Input data Block Start

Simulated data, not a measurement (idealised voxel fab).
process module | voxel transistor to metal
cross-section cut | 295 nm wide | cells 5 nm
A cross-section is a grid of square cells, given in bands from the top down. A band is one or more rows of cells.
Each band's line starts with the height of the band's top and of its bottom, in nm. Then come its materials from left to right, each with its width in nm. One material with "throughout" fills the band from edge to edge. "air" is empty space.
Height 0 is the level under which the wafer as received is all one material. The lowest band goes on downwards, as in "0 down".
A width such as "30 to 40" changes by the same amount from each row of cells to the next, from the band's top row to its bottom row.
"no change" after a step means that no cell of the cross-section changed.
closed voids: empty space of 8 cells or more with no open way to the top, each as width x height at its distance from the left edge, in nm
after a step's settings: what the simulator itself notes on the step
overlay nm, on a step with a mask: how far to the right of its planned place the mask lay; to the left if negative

Input data Block End

Task item:
Return nothing but the lines from the start of the listing above through the line containing "A cross-section is", exactly as given.

Problem solution:
Simulated data, not a measurement (idealised voxel fab).
process module | voxel transistor to metal
cross-section cut | 295 nm wide | cells 5 nm
A cross-section is a grid of square cells, given in bands from the top down. A band is one or more rows of cells.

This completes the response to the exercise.